- Action item
Only the lines from the top of the data through the line containing "in the cross-section." should be duplicated, exactly as they appear.

- Recorded data
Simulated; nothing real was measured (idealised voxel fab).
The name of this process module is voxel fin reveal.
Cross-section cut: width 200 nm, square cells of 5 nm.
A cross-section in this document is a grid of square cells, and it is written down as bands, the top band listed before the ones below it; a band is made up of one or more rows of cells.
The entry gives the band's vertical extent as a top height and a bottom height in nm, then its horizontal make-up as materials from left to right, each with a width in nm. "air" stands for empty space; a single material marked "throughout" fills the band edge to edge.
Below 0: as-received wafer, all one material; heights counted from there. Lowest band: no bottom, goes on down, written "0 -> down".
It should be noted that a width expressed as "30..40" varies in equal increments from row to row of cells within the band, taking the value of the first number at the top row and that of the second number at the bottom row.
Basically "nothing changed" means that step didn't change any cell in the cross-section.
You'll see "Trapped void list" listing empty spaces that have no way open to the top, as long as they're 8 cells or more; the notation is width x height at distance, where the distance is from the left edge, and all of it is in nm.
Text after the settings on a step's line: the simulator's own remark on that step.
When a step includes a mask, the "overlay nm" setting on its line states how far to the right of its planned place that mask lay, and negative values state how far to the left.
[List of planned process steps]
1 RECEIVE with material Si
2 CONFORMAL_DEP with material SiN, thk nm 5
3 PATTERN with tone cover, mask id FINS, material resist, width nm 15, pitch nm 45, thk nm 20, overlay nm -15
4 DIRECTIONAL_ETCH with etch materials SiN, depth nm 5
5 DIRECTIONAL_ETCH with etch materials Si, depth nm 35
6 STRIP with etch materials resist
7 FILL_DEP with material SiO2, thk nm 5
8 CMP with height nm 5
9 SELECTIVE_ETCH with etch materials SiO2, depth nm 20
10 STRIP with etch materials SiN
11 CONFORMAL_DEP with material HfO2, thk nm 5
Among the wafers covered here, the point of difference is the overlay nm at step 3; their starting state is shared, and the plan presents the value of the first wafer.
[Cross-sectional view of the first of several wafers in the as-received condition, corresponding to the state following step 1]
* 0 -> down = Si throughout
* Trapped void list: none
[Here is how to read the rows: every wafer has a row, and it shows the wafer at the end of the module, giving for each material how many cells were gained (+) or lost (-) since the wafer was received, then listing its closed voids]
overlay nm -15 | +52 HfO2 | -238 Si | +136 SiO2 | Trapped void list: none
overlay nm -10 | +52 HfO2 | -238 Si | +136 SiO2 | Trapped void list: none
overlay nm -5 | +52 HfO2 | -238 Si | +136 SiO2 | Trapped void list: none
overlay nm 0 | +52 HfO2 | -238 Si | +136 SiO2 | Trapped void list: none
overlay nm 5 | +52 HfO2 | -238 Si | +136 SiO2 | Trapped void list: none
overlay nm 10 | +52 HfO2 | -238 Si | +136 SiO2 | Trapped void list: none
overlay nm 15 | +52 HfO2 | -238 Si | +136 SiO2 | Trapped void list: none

- Answer box
Simulated; nothing real was measured (idealised voxel fab).
The name of this process module is voxel fin reveal.
Cross-section cut: width 200 nm, square cells of 5 nm.
A cross-section in this document is a grid of square cells, and it is written down as bands, the top band listed before the ones below it; a band is made up of one or more rows of cells.
The entry gives the band's vertical extent as a top height and a bottom height in nm, then its horizontal make-up as materials from left to right, each with a width in nm. "air" stands for empty space; a single material marked "throughout" fills the band edge to edge.
Below 0: as-received wafer, all one material; heights counted from there. Lowest band: no bottom, goes on down, written "0 -> down".
It should be noted that a width expressed as "30..40" varies in equal increments from row to row of cells within the band, taking the value of the first number at the top row and that of the second number at the bottom row.
Basically "nothing changed" means that step didn't change any cell in the cross-section.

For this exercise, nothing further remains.